(Information shown)

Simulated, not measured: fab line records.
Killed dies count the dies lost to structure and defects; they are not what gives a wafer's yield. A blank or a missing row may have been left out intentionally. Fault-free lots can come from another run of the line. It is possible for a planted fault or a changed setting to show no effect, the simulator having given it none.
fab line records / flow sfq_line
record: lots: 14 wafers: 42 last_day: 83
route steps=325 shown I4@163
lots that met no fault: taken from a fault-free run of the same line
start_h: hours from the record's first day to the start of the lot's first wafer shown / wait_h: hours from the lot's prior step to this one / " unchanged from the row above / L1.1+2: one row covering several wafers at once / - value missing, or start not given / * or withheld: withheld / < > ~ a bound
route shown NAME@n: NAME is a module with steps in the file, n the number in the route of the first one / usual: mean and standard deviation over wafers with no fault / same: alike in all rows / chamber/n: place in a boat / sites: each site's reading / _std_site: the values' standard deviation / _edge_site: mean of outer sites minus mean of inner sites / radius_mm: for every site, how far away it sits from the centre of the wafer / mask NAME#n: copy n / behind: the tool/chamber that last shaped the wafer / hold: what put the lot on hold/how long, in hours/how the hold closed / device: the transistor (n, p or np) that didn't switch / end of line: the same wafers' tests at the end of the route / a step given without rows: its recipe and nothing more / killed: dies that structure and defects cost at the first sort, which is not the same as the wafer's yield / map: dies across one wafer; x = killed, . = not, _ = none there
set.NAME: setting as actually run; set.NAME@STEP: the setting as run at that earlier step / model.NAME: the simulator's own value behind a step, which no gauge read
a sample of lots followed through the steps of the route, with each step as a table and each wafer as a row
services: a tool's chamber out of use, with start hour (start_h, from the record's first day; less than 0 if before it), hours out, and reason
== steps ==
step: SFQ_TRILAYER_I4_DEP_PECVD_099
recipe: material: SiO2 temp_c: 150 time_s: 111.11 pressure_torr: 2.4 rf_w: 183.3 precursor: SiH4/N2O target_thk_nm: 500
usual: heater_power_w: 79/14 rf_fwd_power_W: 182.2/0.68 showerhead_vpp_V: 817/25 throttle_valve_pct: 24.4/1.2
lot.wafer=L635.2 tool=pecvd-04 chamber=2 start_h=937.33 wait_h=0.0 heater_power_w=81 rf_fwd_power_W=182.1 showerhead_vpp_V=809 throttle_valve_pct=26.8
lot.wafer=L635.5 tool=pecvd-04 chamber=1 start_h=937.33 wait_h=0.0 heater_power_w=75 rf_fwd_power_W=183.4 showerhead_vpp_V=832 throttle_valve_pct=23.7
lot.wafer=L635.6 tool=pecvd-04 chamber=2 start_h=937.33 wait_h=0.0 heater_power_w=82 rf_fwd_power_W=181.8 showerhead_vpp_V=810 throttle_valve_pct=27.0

(End Information shown)

* [Brief] Your answer should be the lines of the listing above between the line holding "set.NAME: setting as" and the line holding "usual: heater_power_w: 79/14", inclusive, restated word for word and alone.

* [Worked solution]
set.NAME: setting as actually run; set.NAME@STEP: the setting as run at that earlier step / model.NAME: the simulator's own value behind a step, which no gauge read
a sample of lots followed through the steps of the route, with each step as a table and each wafer as a row
services: a tool's chamber out of use, with start hour (start_h, from the record's first day; less than 0 if before it), hours out, and reason
== steps ==
step: SFQ_TRILAYER_I4_DEP_PECVD_099
recipe: material: SiO2 temp_c: 150 time_s: 111.11 pressure_torr: 2.4 rf_w: 183.3 precursor: SiH4/N2O target_thk_nm: 500
usual: heater_power_w: 79/14 rf_fwd_power_W: 182.2/0.68 showerhead_vpp_V: 817/25 throttle_valve_pct: 24.4/1.2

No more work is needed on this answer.